▶ **EXTRACTED MATERIAL**:
◆ ◆ ◆ ◆ ◆
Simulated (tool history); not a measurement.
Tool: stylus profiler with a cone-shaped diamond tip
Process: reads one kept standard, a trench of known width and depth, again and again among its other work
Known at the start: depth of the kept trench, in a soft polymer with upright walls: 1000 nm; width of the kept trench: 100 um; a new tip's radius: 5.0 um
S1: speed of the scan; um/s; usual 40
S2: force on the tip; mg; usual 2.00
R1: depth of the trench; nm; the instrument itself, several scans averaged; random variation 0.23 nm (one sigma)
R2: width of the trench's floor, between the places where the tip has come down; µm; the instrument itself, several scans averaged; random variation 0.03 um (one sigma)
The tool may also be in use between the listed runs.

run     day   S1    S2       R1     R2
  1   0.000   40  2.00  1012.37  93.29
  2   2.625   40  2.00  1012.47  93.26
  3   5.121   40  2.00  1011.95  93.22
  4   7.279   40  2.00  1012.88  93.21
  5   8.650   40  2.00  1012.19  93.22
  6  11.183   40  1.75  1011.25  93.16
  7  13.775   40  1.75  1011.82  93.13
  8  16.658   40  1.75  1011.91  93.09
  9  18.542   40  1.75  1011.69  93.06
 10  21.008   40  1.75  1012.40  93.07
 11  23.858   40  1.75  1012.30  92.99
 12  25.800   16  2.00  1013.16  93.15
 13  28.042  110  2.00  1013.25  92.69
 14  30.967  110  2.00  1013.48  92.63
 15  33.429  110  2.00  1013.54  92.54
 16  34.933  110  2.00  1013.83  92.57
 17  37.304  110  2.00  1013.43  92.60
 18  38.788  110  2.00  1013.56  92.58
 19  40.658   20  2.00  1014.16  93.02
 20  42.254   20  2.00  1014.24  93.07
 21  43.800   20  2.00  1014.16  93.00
◆ ◆ ◆ ◆ ◆

▶ **ASSIGNMENT**:
Give back the lines of the data exactly as they are written, from the first line through the line containing "Process: reads one".

▶ **ANSWER BOX**:
Simulated (tool history); not a measurement.
Tool: stylus profiler with a cone-shaped diamond tip
Process: reads one kept standard, a trench of known width and depth, again and again among its other work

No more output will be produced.